/---

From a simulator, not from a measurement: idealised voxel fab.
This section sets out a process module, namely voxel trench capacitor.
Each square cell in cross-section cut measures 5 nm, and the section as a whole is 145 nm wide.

\---

» **Work item**: Set down, word for word, each line from the top of the records above through the line with "This section sets".

» **Reply**:
From a simulator, not from a measurement: idealised voxel fab.
This section sets out a process module, namely voxel trench capacitor.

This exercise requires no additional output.